• Action item
From the first line of the data below, repeat each line exactly until you reach the line with "Process run on"; include that line too.

#####

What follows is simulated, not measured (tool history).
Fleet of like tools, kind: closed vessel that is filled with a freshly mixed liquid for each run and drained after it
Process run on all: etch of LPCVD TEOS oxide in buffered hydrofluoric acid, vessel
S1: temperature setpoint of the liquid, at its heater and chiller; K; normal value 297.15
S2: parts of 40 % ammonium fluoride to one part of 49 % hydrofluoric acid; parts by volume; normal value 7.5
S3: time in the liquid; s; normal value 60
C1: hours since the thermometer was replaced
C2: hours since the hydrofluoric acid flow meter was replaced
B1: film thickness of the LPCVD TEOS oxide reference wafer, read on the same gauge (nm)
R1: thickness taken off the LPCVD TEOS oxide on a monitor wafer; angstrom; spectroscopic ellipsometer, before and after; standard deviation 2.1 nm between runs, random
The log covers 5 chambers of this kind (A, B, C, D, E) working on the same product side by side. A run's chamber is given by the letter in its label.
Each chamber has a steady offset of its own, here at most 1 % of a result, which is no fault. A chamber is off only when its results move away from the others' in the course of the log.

#####

• Task result
What follows is simulated, not measured (tool history).
Fleet of like tools, kind: closed vessel that is filled with a freshly mixed liquid for each run and drained after it
Process run on all: etch of LPCVD TEOS oxide in buffered hydrofluoric acid, vessel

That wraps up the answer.